ACTIVITY :: Your task is to quote the listing below exactly, beginning with its first line and ending on the line bearing "L633;day 9 03:49;filmMetro-02;17.61".

INFORMATION GIVEN ::
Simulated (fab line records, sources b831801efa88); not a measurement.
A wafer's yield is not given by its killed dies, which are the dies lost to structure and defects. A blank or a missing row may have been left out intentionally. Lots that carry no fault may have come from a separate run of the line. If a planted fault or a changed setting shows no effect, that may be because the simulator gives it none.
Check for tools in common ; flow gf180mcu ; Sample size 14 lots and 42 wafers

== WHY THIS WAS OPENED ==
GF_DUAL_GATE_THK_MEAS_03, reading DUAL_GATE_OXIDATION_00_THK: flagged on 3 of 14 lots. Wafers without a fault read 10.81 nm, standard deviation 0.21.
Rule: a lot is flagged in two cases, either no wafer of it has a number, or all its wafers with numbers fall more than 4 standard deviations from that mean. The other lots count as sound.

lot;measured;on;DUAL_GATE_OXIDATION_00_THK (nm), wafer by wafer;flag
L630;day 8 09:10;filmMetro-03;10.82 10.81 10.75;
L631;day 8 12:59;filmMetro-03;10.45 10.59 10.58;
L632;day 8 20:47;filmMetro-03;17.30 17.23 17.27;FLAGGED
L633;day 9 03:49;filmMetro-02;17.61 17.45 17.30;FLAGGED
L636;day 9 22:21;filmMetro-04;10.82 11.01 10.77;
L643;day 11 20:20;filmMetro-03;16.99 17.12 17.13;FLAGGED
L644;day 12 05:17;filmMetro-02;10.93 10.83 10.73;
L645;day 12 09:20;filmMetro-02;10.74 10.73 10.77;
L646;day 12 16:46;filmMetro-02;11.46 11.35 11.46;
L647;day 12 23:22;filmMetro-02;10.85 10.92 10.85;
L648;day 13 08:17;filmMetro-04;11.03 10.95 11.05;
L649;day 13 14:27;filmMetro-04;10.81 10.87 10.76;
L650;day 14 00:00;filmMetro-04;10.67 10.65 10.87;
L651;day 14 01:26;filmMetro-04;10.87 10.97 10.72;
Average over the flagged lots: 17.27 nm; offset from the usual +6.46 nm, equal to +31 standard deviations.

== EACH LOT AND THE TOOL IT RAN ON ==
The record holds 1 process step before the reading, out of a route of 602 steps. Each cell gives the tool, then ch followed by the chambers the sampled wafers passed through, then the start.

RESULT ::
Simulated (fab line records, sources b831801efa88); not a measurement.
A wafer's yield is not given by its killed dies, which are the dies lost to structure and defects. A blank or a missing row may have been left out intentionally. Lots that carry no fault may have come from a separate run of the line. If a planted fault or a changed setting shows no effect, that may be because the simulator gives it none.
Check for tools in common ; flow gf180mcu ; Sample size 14 lots and 42 wafers

== WHY THIS WAS OPENED ==
GF_DUAL_GATE_THK_MEAS_03, reading DUAL_GATE_OXIDATION_00_THK: flagged on 3 of 14 lots. Wafers without a fault read 10.81 nm, standard deviation 0.21.
Rule: a lot is flagged in two cases, either no wafer of it has a number, or all its wafers with numbers fall more than 4 standard deviations from that mean. The other lots count as sound.

lot;measured;on;DUAL_GATE_OXIDATION_00_THK (nm), wafer by wafer;flag
L630;day 8 09:10;filmMetro-03;10.82 10.81 10.75;
L631;day 8 12:59;filmMetro-03;10.45 10.59 10.58;
L632;day 8 20:47;filmMetro-03;17.30 17.23 17.27;FLAGGED
L633;day 9 03:49;filmMetro-02;17.61 17.45 17.30;FLAGGED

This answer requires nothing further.